=======
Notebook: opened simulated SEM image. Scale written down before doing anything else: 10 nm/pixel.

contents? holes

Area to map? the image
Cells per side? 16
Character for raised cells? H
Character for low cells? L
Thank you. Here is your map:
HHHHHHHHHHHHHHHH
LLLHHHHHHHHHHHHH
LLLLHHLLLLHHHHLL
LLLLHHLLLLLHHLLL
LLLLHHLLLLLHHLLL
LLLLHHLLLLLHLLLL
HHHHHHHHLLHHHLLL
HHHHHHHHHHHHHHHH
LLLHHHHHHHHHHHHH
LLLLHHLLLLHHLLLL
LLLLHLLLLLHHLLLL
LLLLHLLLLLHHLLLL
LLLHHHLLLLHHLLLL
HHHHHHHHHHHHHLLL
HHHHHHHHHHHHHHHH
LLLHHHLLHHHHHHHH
=======

TASK ITEM:
What you return must be the lines above that run from the line with "Thank you. Here" to the line with "LLLHHHLLLLHHLLLL", inclusive, each copied exactly.

ANSWER BOX:
Thank you. Here is your map:
HHHHHHHHHHHHHHHH
LLLHHHHHHHHHHHHH
LLLLHHLLLLHHHHLL
LLLLHHLLLLLHHLLL
LLLLHHLLLLLHHLLL
LLLLHHLLLLLHLLLL
HHHHHHHHLLHHHLLL
HHHHHHHHHHHHHHHH
LLLHHHHHHHHHHHHH
LLLLHHLLLLHHLLLL
LLLLHLLLLLHHLLLL
LLLLHLLLLLHHLLLL
LLLHHHLLLLHHLLLL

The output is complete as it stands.